Work instruction:
Transcribe every record exactly as it appears.

──────── Entries supplied

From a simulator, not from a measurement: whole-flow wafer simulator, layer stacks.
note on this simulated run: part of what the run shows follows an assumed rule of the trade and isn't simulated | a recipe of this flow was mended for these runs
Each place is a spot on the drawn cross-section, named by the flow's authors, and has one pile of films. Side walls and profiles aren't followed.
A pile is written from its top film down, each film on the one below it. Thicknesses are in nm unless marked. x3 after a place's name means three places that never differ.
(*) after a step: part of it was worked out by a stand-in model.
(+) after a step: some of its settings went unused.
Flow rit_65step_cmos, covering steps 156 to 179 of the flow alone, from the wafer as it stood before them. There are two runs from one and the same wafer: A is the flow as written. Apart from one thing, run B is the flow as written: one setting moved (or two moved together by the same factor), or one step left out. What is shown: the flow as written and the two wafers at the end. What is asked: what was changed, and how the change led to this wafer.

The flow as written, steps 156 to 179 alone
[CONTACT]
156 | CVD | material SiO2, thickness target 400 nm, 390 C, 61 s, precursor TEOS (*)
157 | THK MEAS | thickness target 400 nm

────────────────

Task solution:
From a simulator, not from a measurement: whole-flow wafer simulator, layer stacks.
note on this simulated run: part of what the run shows follows an assumed rule of the trade and isn't simulated | a recipe of this flow was mended for these runs
Each place is a spot on the drawn cross-section, named by the flow's authors, and has one pile of films. Side walls and profiles aren't followed.
A pile is written from its top film down, each film on the one below it. Thicknesses are in nm unless marked. x3 after a place's name means three places that never differ.
(*) after a step: part of it was worked out by a stand-in model.
(+) after a step: some of its settings went unused.
Flow rit_65step_cmos, covering steps 156 to 179 of the flow alone, from the wafer as it stood before them. There are two runs from one and the same wafer: A is the flow as written. Apart from one thing, run B is the flow as written: one setting moved (or two moved together by the same factor), or one step left out. What is shown: the flow as written and the two wafers at the end. What is asked: what was changed, and how the change led to this wafer.

The flow as written, steps 156 to 179 alone
[CONTACT]
156 | CVD | material SiO2, thickness target 400 nm, 390 C, 61 s, precursor TEOS (*)
157 | THK MEAS | thickness target 400 nm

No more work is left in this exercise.